Requirement: In the listing beneath this line, copy exactly the lines starting with the one containing "C4 | C5 | R1 |" and going on through the one containing "106.1 | 22.236 |".

Data records:
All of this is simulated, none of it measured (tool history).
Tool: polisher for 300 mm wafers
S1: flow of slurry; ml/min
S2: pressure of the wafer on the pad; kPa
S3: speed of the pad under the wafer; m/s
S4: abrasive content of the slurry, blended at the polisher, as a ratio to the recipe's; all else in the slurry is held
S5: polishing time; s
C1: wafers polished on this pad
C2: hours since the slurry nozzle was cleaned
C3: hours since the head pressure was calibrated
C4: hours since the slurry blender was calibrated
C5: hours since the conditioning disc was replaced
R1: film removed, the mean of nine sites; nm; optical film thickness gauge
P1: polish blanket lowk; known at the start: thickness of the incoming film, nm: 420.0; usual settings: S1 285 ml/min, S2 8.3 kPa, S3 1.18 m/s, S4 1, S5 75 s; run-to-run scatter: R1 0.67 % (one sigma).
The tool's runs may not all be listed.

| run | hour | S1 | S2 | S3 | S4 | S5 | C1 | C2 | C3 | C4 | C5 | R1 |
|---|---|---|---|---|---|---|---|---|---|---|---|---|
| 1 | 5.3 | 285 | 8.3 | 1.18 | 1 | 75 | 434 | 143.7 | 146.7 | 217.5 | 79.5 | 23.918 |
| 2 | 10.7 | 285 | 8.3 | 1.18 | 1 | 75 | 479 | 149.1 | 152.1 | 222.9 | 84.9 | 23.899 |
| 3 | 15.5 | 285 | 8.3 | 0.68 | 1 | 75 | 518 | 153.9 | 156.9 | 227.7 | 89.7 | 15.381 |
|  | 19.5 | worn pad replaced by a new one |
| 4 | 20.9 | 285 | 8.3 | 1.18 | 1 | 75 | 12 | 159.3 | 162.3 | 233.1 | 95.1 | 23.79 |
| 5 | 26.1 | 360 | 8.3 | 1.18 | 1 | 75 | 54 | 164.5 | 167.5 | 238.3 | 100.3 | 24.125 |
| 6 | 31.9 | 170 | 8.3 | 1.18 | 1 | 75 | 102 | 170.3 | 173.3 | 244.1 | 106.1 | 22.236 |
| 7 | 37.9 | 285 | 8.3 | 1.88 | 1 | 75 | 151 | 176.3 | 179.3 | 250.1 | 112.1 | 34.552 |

Exercise output:
| run | hour | S1 | S2 | S3 | S4 | S5 | C1 | C2 | C3 | C4 | C5 | R1 |
|---|---|---|---|---|---|---|---|---|---|---|---|---|
| 1 | 5.3 | 285 | 8.3 | 1.18 | 1 | 75 | 434 | 143.7 | 146.7 | 217.5 | 79.5 | 23.918 |
| 2 | 10.7 | 285 | 8.3 | 1.18 | 1 | 75 | 479 | 149.1 | 152.1 | 222.9 | 84.9 | 23.899 |
| 3 | 15.5 | 285 | 8.3 | 0.68 | 1 | 75 | 518 | 153.9 | 156.9 | 227.7 | 89.7 | 15.381 |
|  | 19.5 | worn pad replaced by a new one |
| 4 | 20.9 | 285 | 8.3 | 1.18 | 1 | 75 | 12 | 159.3 | 162.3 | 233.1 | 95.1 | 23.79 |
| 5 | 26.1 | 360 | 8.3 | 1.18 | 1 | 75 | 54 | 164.5 | 167.5 | 238.3 | 100.3 | 24.125 |
| 6 | 31.9 | 170 | 8.3 | 1.18 | 1 | 75 | 102 | 170.3 | 173.3 | 244.1 | 106.1 | 22.236 |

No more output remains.